* Data listing
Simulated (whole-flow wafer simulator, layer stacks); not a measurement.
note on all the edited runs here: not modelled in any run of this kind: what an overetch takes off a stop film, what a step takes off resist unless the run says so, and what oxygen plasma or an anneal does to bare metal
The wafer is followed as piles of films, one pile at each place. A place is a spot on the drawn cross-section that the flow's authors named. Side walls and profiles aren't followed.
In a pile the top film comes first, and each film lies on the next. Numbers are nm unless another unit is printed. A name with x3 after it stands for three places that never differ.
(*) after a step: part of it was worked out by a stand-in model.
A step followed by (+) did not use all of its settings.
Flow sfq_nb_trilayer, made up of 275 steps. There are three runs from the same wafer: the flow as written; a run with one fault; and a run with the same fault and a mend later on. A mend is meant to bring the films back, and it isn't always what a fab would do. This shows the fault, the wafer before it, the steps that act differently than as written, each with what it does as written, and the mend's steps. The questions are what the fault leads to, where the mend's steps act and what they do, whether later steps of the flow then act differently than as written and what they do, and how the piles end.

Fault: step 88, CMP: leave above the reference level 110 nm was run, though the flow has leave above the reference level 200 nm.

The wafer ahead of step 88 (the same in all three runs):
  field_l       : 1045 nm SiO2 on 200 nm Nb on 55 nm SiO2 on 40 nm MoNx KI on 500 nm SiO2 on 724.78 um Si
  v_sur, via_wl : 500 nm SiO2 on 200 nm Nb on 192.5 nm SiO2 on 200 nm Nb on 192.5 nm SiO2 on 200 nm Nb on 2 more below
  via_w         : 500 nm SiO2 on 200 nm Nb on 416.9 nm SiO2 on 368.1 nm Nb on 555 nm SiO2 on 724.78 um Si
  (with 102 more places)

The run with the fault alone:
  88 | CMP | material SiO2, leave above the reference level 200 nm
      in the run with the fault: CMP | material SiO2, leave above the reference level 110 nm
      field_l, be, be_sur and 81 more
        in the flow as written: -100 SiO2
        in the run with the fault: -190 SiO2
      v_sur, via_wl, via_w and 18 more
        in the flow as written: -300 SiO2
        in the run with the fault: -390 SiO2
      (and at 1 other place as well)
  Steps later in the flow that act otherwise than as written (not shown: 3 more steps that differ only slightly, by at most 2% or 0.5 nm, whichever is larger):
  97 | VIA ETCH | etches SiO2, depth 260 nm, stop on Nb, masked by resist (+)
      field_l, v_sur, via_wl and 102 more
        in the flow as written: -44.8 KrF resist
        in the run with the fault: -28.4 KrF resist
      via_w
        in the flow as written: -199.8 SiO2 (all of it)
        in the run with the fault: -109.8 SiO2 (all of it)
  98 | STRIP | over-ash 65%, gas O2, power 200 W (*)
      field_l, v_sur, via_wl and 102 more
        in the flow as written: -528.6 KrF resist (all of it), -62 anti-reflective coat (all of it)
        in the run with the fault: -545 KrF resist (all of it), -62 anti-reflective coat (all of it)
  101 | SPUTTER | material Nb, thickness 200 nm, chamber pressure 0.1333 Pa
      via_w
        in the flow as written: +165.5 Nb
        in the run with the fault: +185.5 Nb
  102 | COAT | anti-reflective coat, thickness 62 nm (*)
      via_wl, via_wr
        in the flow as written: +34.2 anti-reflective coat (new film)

* Work order
Repeat exactly, please, each line from the beginning of the data through the line with "(*) after a" in it, and only those lines.

* Solution
Simulated (whole-flow wafer simulator, layer stacks); not a measurement.
note on all the edited runs here: not modelled in any run of this kind: what an overetch takes off a stop film, what a step takes off resist unless the run says so, and what oxygen plasma or an anneal does to bare metal
The wafer is followed as piles of films, one pile at each place. A place is a spot on the drawn cross-section that the flow's authors named. Side walls and profiles aren't followed.
In a pile the top film comes first, and each film lies on the next. Numbers are nm unless another unit is printed. A name with x3 after it stands for three places that never differ.
(*) after a step: part of it was worked out by a stand-in model.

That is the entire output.